_WORK ORDER_. Give a verbatim quotation of every record.

#### EXTRACTED RECORDS ####
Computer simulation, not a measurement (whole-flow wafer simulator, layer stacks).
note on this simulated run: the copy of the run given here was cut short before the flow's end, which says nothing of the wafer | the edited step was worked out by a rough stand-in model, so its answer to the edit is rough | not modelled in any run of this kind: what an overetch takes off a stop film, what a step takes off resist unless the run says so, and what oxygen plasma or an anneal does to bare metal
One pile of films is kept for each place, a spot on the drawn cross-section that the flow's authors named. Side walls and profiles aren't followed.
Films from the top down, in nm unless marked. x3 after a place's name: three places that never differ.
####

_WRITTEN SOLUTION_.
Computer simulation, not a measurement (whole-flow wafer simulator, layer stacks).
note on this simulated run: the copy of the run given here was cut short before the flow's end, which says nothing of the wafer | the edited step was worked out by a rough stand-in model, so its answer to the edit is rough | not modelled in any run of this kind: what an overetch takes off a stop film, what a step takes off resist unless the run says so, and what oxygen plasma or an anneal does to bare metal
One pile of films is kept for each place, a spot on the drawn cross-section that the flow's authors named. Side walls and profiles aren't followed.
Films from the top down, in nm unless marked. x3 after a place's name: three places that never differ.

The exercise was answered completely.